> WORK TASK:
From the first record below to the last, retype each one exactly.

> SUPPLIED ENTRIES:
§ §
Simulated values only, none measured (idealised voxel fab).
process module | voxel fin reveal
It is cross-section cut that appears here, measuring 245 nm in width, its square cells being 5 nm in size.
§ §

> WRITTEN SOLUTION:
Simulated values only, none measured (idealised voxel fab).
process module | voxel fin reveal
It is cross-section cut that appears here, measuring 245 nm in width, its square cells being 5 nm in size.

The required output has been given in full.